• Data supplied:
════════════════

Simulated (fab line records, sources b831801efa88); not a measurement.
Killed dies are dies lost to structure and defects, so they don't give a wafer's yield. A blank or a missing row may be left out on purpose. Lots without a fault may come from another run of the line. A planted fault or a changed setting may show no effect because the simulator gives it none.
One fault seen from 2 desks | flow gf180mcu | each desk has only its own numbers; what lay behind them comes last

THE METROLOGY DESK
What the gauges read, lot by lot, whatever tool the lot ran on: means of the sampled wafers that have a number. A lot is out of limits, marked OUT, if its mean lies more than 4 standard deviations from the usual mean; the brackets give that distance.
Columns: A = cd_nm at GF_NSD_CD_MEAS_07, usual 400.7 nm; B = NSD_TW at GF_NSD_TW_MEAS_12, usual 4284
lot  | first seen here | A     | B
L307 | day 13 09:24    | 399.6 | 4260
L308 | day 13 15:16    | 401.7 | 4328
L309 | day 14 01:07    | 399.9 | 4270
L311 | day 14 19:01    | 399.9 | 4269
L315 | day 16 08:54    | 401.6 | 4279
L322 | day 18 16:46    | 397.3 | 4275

════════════════

• Assignment:
Working from the data above, extract solely the lines from the one containing "Columns: A = cd_nm" through the one containing "L315 | day 16", exactly as they appear, both included.

• Response box:
Columns: A = cd_nm at GF_NSD_CD_MEAS_07, usual 400.7 nm; B = NSD_TW at GF_NSD_TW_MEAS_12, usual 4284
lot  | first seen here | A     | B
L307 | day 13 09:24    | 399.6 | 4260
L308 | day 13 15:16    | 401.7 | 4328
L309 | day 14 01:07    | 399.9 | 4270
L311 | day 14 19:01    | 399.9 | 4269
L315 | day 16 08:54    | 401.6 | 4279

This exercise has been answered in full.